**ASSIGNED TASK:**
Set down a word-for-word copy of the data below, limited to the lines from the first through the line with "A step followed".

**DATA UNDER STUDY:**
····················

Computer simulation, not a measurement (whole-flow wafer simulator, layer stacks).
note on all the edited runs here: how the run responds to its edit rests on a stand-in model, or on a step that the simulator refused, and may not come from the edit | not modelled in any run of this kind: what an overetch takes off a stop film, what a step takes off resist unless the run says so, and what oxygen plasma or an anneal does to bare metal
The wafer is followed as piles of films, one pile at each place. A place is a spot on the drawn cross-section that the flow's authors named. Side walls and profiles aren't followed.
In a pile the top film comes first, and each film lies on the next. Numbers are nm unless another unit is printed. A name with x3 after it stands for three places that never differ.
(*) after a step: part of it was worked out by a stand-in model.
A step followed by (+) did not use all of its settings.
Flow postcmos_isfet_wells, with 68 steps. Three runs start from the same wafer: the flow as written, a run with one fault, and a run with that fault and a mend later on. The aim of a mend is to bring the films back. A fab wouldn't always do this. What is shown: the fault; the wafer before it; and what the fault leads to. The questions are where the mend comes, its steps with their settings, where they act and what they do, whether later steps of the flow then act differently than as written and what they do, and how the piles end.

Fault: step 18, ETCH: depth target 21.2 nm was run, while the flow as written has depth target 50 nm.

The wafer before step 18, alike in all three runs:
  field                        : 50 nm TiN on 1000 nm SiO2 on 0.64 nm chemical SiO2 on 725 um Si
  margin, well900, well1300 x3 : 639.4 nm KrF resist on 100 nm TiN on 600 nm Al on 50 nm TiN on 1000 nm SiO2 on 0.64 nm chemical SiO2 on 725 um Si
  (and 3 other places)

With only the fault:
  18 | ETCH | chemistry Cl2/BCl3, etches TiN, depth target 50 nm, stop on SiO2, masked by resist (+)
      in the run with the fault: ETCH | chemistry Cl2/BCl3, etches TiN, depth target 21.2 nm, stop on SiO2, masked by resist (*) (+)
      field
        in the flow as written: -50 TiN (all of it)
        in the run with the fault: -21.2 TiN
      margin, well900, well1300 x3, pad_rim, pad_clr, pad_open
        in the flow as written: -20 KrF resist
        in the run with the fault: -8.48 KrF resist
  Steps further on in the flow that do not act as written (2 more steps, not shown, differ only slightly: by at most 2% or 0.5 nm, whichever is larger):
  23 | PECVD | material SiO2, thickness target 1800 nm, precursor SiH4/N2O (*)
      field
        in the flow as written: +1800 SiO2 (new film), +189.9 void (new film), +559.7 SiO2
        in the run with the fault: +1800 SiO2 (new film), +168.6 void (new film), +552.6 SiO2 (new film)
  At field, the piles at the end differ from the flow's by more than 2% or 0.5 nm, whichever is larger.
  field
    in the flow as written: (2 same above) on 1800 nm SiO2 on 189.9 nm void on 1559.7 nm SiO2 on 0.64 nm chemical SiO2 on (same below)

····················

**TASK ANSWER:**
Computer simulation, not a measurement (whole-flow wafer simulator, layer stacks).
note on all the edited runs here: how the run responds to its edit rests on a stand-in model, or on a step that the simulator refused, and may not come from the edit | not modelled in any run of this kind: what an overetch takes off a stop film, what a step takes off resist unless the run says so, and what oxygen plasma or an anneal does to bare metal
The wafer is followed as piles of films, one pile at each place. A place is a spot on the drawn cross-section that the flow's authors named. Side walls and profiles aren't followed.
In a pile the top film comes first, and each film lies on the next. Numbers are nm unless another unit is printed. A name with x3 after it stands for three places that never differ.
(*) after a step: part of it was worked out by a stand-in model.
A step followed by (+) did not use all of its settings.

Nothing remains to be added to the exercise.